◆ **Assignment**: Give again, unaltered, the lines of the listing below that run from the line having "set.NAME: the setting" through the line having "step: SKY_VIA3_CMP_24".

◆ **Data provided**:
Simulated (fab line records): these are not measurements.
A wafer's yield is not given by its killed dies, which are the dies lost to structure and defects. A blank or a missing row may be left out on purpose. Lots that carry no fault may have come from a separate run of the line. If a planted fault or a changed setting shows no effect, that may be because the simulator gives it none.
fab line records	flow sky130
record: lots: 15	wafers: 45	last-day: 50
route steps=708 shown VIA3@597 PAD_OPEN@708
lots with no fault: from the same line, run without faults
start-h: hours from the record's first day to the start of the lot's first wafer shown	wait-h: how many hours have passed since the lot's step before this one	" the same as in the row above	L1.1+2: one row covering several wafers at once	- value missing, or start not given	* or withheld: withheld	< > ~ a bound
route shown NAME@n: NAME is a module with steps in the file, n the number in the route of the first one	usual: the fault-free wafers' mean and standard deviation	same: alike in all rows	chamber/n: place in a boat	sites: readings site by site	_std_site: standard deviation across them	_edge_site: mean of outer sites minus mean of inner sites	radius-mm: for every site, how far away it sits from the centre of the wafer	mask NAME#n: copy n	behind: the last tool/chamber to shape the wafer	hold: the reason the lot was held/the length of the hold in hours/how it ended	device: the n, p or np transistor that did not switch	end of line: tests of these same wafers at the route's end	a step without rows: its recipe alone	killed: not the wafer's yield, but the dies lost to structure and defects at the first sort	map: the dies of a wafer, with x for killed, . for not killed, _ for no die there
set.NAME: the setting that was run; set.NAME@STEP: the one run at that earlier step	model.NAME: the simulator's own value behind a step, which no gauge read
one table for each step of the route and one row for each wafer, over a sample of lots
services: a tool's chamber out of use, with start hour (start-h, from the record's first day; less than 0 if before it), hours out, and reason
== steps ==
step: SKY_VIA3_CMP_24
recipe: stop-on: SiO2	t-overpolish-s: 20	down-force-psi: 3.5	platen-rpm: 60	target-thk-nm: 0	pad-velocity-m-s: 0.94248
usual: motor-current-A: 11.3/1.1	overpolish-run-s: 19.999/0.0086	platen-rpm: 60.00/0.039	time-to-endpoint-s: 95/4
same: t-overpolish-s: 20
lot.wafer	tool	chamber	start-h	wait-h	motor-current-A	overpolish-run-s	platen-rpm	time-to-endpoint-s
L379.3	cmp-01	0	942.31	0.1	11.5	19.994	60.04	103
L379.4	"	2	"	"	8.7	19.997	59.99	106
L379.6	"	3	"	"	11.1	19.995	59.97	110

◆ **Your response**:
set.NAME: the setting that was run; set.NAME@STEP: the one run at that earlier step	model.NAME: the simulator's own value behind a step, which no gauge read
one table for each step of the route and one row for each wafer, over a sample of lots
services: a tool's chamber out of use, with start hour (start-h, from the record's first day; less than 0 if before it), hours out, and reason
== steps ==
step: SKY_VIA3_CMP_24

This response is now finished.